----------------
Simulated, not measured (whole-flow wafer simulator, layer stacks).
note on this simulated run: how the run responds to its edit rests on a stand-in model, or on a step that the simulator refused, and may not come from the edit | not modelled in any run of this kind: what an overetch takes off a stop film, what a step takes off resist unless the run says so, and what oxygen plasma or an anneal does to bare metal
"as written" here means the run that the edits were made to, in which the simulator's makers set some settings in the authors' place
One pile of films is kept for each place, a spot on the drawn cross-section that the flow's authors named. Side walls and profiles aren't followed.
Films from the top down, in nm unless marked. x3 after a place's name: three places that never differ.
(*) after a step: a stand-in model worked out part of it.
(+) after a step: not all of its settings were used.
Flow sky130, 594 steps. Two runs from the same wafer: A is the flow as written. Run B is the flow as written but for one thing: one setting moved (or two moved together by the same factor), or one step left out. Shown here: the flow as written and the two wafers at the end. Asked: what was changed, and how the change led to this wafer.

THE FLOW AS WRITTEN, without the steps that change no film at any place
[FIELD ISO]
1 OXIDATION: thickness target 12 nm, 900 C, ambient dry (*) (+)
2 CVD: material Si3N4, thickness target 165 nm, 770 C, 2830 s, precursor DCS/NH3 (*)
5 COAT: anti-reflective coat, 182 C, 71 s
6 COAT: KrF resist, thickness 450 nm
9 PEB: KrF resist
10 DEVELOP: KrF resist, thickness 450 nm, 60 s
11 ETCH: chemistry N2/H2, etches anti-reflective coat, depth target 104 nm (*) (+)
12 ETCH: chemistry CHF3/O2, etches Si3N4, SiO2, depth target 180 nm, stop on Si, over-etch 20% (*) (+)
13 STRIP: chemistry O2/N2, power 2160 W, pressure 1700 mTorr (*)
----------------

ACTION ITEM: The whole listing needs copying. Write it out exactly.

YOUR SOLUTION:
Simulated, not measured (whole-flow wafer simulator, layer stacks).
note on this simulated run: how the run responds to its edit rests on a stand-in model, or on a step that the simulator refused, and may not come from the edit | not modelled in any run of this kind: what an overetch takes off a stop film, what a step takes off resist unless the run says so, and what oxygen plasma or an anneal does to bare metal
"as written" here means the run that the edits were made to, in which the simulator's makers set some settings in the authors' place
One pile of films is kept for each place, a spot on the drawn cross-section that the flow's authors named. Side walls and profiles aren't followed.
Films from the top down, in nm unless marked. x3 after a place's name: three places that never differ.
(*) after a step: a stand-in model worked out part of it.
(+) after a step: not all of its settings were used.
Flow sky130, 594 steps. Two runs from the same wafer: A is the flow as written. Run B is the flow as written but for one thing: one setting moved (or two moved together by the same factor), or one step left out. Shown here: the flow as written and the two wafers at the end. Asked: what was changed, and how the change led to this wafer.

THE FLOW AS WRITTEN, without the steps that change no film at any place
[FIELD ISO]
1 OXIDATION: thickness target 12 nm, 900 C, ambient dry (*) (+)
2 CVD: material Si3N4, thickness target 165 nm, 770 C, 2830 s, precursor DCS/NH3 (*)
5 COAT: anti-reflective coat, 182 C, 71 s
6 COAT: KrF resist, thickness 450 nm
9 PEB: KrF resist
10 DEVELOP: KrF resist, thickness 450 nm, 60 s
11 ETCH: chemistry N2/H2, etches anti-reflective coat, depth target 104 nm (*) (+)
12 ETCH: chemistry CHF3/O2, etches Si3N4, SiO2, depth target 180 nm, stop on Si, over-etch 20% (*) (+)
13 STRIP: chemistry O2/N2, power 2160 W, pressure 1700 mTorr (*)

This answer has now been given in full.